Work request: Instruction for the data below: set down exactly the lines from the line with "services: from which" to the line with "L075.4 cmp-02 1", inclusive, and no others.

Dataset content:
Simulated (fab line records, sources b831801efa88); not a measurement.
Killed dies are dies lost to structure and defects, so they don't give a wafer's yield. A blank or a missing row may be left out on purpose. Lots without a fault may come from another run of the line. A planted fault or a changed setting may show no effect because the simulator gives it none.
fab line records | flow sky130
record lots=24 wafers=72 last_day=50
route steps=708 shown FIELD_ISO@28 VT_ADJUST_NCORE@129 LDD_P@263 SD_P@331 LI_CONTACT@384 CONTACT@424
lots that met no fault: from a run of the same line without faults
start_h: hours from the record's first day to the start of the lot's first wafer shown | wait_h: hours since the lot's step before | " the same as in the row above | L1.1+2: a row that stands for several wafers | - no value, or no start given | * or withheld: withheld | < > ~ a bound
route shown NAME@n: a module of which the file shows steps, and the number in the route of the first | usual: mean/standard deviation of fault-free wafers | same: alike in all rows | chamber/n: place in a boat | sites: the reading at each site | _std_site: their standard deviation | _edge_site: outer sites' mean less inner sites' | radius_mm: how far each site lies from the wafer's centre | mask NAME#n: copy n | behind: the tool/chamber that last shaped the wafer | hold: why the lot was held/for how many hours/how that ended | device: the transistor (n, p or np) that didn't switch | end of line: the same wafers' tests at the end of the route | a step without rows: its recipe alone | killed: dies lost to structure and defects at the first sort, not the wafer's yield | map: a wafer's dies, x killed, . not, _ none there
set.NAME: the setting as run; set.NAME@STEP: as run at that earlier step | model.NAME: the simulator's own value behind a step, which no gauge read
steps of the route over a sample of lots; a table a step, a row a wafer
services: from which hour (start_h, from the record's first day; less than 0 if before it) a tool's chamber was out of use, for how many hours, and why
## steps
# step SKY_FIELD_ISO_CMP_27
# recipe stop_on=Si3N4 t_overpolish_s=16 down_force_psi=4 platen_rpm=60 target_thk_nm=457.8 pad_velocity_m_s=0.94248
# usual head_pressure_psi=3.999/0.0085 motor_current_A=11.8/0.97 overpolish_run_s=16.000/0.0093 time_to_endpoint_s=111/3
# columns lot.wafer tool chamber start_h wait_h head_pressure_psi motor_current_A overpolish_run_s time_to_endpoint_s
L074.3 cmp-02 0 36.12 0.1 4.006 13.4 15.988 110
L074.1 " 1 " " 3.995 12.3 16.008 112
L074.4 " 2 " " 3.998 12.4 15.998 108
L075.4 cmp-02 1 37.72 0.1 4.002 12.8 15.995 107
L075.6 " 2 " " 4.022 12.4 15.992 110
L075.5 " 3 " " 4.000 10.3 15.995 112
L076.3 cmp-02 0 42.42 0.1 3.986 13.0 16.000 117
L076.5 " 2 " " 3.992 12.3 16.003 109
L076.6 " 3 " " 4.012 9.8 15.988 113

Exercise answer:
services: from which hour (start_h, from the record's first day; less than 0 if before it) a tool's chamber was out of use, for how many hours, and why
## steps
# step SKY_FIELD_ISO_CMP_27
# recipe stop_on=Si3N4 t_overpolish_s=16 down_force_psi=4 platen_rpm=60 target_thk_nm=457.8 pad_velocity_m_s=0.94248
# usual head_pressure_psi=3.999/0.0085 motor_current_A=11.8/0.97 overpolish_run_s=16.000/0.0093 time_to_endpoint_s=111/3
# columns lot.wafer tool chamber start_h wait_h head_pressure_psi motor_current_A overpolish_run_s time_to_endpoint_s
L074.3 cmp-02 0 36.12 0.1 4.006 13.4 15.988 110
L074.1 " 1 " " 3.995 12.3 16.008 112
L074.4 " 2 " " 3.998 12.4 15.998 108
L075.4 cmp-02 1 37.72 0.1 4.002 12.8 15.995 107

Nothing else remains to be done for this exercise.